%%

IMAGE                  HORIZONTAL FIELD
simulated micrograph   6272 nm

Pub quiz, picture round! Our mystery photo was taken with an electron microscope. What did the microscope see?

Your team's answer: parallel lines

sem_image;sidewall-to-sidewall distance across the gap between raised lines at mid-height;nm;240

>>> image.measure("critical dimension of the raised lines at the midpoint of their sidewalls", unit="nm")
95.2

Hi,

%%

Please output the complete data exactly.

IMAGE                  HORIZONTAL FIELD
simulated micrograph   6272 nm

Pub quiz, picture round! Our mystery photo was taken with an electron microscope. What did the microscope see?

Your team's answer: parallel lines

sem_image;sidewall-to-sidewall distance across the gap between raised lines at mid-height;nm;240

>>> image.measure("critical dimension of the raised lines at the midpoint of their sidewalls", unit="nm")
95.2

Hi,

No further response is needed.